Assigned task —
As the answer, set down the lines below from the one containing "The value of" through the one containing "thk nm 5; +39", exactly and inclusively, and no others.

Recorded information —
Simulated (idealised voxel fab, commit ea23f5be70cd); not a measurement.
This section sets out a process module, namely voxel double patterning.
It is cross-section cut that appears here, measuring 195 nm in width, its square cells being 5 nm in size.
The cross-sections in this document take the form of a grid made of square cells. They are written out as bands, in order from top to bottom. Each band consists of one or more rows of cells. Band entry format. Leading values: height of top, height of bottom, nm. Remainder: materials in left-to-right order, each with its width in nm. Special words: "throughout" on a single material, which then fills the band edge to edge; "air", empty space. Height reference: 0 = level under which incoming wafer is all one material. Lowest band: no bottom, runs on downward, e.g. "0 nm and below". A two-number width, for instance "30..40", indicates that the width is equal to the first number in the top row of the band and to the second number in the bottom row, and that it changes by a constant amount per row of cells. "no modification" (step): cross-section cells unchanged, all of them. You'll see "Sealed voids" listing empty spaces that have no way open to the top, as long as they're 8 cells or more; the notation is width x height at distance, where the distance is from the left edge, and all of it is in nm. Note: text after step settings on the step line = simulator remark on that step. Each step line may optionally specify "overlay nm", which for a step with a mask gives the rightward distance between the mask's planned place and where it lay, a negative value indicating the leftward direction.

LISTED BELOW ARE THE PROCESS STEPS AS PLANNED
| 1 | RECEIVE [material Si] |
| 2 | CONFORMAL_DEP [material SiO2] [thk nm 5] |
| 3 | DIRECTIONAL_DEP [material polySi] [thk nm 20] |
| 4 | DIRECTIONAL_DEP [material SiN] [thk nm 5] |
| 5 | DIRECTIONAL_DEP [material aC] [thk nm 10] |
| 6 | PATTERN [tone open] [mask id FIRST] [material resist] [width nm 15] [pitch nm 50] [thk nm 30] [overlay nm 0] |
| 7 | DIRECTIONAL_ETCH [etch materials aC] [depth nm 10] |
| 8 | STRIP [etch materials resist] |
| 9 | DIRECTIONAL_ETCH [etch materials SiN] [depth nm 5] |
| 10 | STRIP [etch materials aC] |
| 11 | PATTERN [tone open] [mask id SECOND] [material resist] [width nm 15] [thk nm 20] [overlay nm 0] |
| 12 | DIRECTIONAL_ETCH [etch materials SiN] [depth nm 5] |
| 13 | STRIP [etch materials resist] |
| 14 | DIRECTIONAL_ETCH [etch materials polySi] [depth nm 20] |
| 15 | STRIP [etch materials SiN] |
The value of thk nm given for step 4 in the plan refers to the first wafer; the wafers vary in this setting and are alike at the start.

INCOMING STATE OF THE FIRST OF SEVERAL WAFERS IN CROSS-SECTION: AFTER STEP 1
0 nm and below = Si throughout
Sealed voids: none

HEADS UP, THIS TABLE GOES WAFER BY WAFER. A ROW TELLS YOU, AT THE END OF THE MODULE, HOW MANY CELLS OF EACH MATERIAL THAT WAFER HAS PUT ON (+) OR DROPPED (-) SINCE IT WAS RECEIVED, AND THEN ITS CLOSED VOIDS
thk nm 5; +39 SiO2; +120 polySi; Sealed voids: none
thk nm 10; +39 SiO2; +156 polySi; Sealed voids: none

Result —
The value of thk nm given for step 4 in the plan refers to the first wafer; the wafers vary in this setting and are alike at the start.

INCOMING STATE OF THE FIRST OF SEVERAL WAFERS IN CROSS-SECTION: AFTER STEP 1
0 nm and below = Si throughout
Sealed voids: none

HEADS UP, THIS TABLE GOES WAFER BY WAFER. A ROW TELLS YOU, AT THE END OF THE MODULE, HOW MANY CELLS OF EACH MATERIAL THAT WAFER HAS PUT ON (+) OR DROPPED (-) SINCE IT WAS RECEIVED, AND THEN ITS CLOSED VOIDS
thk nm 5; +39 SiO2; +120 polySi; Sealed voids: none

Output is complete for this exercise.